^^^^^^^^^^^^^^^^

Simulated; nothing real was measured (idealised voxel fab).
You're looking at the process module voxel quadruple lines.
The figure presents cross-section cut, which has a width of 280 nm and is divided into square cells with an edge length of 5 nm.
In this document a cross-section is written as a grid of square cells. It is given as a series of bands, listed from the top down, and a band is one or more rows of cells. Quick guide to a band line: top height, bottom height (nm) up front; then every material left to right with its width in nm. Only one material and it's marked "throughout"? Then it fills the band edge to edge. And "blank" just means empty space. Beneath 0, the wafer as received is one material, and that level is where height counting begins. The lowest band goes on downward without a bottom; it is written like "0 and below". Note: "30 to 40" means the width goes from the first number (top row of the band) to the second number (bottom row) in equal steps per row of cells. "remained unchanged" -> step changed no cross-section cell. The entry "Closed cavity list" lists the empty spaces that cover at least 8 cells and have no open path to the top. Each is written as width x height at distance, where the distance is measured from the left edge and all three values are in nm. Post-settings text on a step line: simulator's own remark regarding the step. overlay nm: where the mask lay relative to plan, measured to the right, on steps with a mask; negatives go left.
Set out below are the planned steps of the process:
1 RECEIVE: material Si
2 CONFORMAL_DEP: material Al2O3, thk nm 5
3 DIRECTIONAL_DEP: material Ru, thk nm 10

^^^^^^^^^^^^^^^^

● Required action:
Write down exactly every line of the material above up to and including the line containing "2 CONFORMAL_DEP: material Al2O3, thk nm 5".

● Exercise solution:
Simulated; nothing real was measured (idealised voxel fab).
You're looking at the process module voxel quadruple lines.
The figure presents cross-section cut, which has a width of 280 nm and is divided into square cells with an edge length of 5 nm.
In this document a cross-section is written as a grid of square cells. It is given as a series of bands, listed from the top down, and a band is one or more rows of cells. Quick guide to a band line: top height, bottom height (nm) up front; then every material left to right with its width in nm. Only one material and it's marked "throughout"? Then it fills the band edge to edge. And "blank" just means empty space. Beneath 0, the wafer as received is one material, and that level is where height counting begins. The lowest band goes on downward without a bottom; it is written like "0 and below". Note: "30 to 40" means the width goes from the first number (top row of the band) to the second number (bottom row) in equal steps per row of cells. "remained unchanged" -> step changed no cross-section cell. The entry "Closed cavity list" lists the empty spaces that cover at least 8 cells and have no open path to the top. Each is written as width x height at distance, where the distance is measured from the left edge and all three values are in nm. Post-settings text on a step line: simulator's own remark regarding the step. overlay nm: where the mask lay relative to plan, measured to the right, on steps with a mask; negatives go left.
Set out below are the planned steps of the process:
1 RECEIVE: material Si
2 CONFORMAL_DEP: material Al2O3, thk nm 5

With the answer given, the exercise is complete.